▶ BRIEF
Repeat precisely the span of lines below that opens with the line containing "field_width: 2048 nm" and closes with the line containing "Figure. Coarse relief", both included.

▶ EXTRACTED RECORDS
━━━━

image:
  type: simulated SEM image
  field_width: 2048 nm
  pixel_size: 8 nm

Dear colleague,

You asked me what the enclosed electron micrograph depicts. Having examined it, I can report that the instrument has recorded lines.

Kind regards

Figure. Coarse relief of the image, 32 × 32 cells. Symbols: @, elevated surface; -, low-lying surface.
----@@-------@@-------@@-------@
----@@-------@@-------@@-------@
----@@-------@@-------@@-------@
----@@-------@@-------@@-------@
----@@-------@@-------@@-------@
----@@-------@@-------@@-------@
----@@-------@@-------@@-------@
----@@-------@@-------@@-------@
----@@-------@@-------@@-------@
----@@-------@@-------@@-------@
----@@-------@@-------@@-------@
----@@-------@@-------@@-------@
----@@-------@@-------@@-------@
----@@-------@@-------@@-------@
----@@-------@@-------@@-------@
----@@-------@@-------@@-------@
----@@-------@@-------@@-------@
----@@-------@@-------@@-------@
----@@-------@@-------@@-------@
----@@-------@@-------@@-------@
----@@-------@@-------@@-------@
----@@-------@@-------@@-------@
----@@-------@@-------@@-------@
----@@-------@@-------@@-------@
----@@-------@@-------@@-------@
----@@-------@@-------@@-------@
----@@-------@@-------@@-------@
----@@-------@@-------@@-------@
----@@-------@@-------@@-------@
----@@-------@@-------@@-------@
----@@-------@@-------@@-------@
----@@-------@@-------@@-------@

━━━━

▶ ANSWER AREA
  field_width: 2048 nm
  pixel_size: 8 nm

Dear colleague,

You asked me what the enclosed electron micrograph depicts. Having examined it, I can report that the instrument has recorded lines.

Kind regards

Figure. Coarse relief of the image, 32 × 32 cells. Symbols: @, elevated surface; -, low-lying surface.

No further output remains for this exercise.